§ ASSIGNED TASK:
Once the line containing "12 ETCH: chemistry" is found in the entries below, reproduce it and every line after it, stopping at and including the line containing "14 ETCH: chemistry"; reproduce nothing else, and keep each line exact.

++++++++++++++++++++

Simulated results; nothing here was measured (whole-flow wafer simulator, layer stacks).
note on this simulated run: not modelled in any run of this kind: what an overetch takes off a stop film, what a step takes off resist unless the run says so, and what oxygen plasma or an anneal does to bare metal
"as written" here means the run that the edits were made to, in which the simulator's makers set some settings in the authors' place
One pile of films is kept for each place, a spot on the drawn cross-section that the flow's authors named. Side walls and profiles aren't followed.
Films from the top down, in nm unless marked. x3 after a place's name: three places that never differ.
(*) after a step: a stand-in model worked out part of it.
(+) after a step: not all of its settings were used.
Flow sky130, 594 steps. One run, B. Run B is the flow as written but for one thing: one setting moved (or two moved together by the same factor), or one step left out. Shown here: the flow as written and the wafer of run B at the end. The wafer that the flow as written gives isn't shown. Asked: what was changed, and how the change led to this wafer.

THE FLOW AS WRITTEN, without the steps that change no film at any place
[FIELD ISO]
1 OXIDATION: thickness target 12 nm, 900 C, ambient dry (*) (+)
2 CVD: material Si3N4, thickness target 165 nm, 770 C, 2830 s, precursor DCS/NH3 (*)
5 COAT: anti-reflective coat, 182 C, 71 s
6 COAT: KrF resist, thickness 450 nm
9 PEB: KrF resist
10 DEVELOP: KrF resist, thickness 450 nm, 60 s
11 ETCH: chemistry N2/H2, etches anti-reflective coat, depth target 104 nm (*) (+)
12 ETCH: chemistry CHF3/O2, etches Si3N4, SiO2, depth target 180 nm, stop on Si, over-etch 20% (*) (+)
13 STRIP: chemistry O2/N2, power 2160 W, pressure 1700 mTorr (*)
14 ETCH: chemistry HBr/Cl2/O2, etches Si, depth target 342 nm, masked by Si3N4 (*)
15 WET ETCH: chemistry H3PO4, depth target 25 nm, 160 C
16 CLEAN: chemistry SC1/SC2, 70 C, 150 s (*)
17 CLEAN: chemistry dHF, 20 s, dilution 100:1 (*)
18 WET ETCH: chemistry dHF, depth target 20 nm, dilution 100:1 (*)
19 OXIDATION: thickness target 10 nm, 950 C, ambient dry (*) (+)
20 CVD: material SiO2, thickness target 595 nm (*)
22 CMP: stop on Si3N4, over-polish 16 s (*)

++++++++++++++++++++

§ YOUR SOLUTION:
12 ETCH: chemistry CHF3/O2, etches Si3N4, SiO2, depth target 180 nm, stop on Si, over-etch 20% (*) (+)
13 STRIP: chemistry O2/N2, power 2160 W, pressure 1700 mTorr (*)
14 ETCH: chemistry HBr/Cl2/O2, etches Si, depth target 342 nm, masked by Si3N4 (*)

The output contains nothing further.